Data to examine.
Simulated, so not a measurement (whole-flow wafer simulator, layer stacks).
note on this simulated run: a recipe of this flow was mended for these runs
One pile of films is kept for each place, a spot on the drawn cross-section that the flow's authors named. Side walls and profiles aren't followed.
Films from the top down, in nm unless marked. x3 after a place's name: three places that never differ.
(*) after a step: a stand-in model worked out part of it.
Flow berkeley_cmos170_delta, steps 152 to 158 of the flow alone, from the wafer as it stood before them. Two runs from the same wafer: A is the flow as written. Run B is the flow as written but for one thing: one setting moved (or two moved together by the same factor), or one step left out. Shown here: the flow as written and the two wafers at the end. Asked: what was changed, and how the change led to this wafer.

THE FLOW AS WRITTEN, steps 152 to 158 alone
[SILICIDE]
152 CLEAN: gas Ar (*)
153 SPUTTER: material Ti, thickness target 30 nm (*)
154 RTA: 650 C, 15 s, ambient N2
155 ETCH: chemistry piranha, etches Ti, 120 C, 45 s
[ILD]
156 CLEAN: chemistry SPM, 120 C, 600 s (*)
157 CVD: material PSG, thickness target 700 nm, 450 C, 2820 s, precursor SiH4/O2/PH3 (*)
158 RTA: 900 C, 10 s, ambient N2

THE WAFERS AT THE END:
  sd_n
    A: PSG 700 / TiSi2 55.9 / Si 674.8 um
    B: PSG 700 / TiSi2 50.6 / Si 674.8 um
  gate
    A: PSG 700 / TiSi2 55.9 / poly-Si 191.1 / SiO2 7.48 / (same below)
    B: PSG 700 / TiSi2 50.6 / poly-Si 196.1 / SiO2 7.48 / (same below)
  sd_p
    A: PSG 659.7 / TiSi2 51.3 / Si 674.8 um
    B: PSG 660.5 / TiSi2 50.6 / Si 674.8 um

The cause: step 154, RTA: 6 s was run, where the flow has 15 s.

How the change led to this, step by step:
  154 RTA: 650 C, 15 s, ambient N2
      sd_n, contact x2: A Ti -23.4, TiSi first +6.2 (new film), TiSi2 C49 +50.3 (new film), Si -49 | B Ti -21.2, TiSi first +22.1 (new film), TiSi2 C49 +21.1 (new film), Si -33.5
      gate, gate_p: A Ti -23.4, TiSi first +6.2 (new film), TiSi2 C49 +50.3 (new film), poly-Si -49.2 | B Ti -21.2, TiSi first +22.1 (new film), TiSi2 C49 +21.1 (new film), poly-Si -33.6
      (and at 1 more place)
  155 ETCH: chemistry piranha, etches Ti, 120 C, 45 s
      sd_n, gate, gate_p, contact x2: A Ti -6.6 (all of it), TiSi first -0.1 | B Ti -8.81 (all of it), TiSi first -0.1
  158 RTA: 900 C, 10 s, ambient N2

Task item. Write out the material above exactly, please, from its first line up to and including the line where "sd_n, gate, gate_p, contact" appears, and stop there.

Task output.
Simulated, so not a measurement (whole-flow wafer simulator, layer stacks).
note on this simulated run: a recipe of this flow was mended for these runs
One pile of films is kept for each place, a spot on the drawn cross-section that the flow's authors named. Side walls and profiles aren't followed.
Films from the top down, in nm unless marked. x3 after a place's name: three places that never differ.
(*) after a step: a stand-in model worked out part of it.
Flow berkeley_cmos170_delta, steps 152 to 158 of the flow alone, from the wafer as it stood before them. Two runs from the same wafer: A is the flow as written. Run B is the flow as written but for one thing: one setting moved (or two moved together by the same factor), or one step left out. Shown here: the flow as written and the two wafers at the end. Asked: what was changed, and how the change led to this wafer.

THE FLOW AS WRITTEN, steps 152 to 158 alone
[SILICIDE]
152 CLEAN: gas Ar (*)
153 SPUTTER: material Ti, thickness target 30 nm (*)
154 RTA: 650 C, 15 s, ambient N2
155 ETCH: chemistry piranha, etches Ti, 120 C, 45 s
[ILD]
156 CLEAN: chemistry SPM, 120 C, 600 s (*)
157 CVD: material PSG, thickness target 700 nm, 450 C, 2820 s, precursor SiH4/O2/PH3 (*)
158 RTA: 900 C, 10 s, ambient N2

THE WAFERS AT THE END:
  sd_n
    A: PSG 700 / TiSi2 55.9 / Si 674.8 um
    B: PSG 700 / TiSi2 50.6 / Si 674.8 um
  gate
    A: PSG 700 / TiSi2 55.9 / poly-Si 191.1 / SiO2 7.48 / (same below)
    B: PSG 700 / TiSi2 50.6 / poly-Si 196.1 / SiO2 7.48 / (same below)
  sd_p
    A: PSG 659.7 / TiSi2 51.3 / Si 674.8 um
    B: PSG 660.5 / TiSi2 50.6 / Si 674.8 um

The cause: step 154, RTA: 6 s was run, where the flow has 15 s.

How the change led to this, step by step:
  154 RTA: 650 C, 15 s, ambient N2
      sd_n, contact x2: A Ti -23.4, TiSi first +6.2 (new film), TiSi2 C49 +50.3 (new film), Si -49 | B Ti -21.2, TiSi first +22.1 (new film), TiSi2 C49 +21.1 (new film), Si -33.5
      gate, gate_p: A Ti -23.4, TiSi first +6.2 (new film), TiSi2 C49 +50.3 (new film), poly-Si -49.2 | B Ti -21.2, TiSi first +22.1 (new film), TiSi2 C49 +21.1 (new film), poly-Si -33.6
      (and at 1 more place)
  155 ETCH: chemistry piranha, etches Ti, 120 C, 45 s
      sd_n, gate, gate_p, contact x2: A Ti -6.6 (all of it), TiSi first -0.1 | B Ti -8.81 (all of it), TiSi first -0.1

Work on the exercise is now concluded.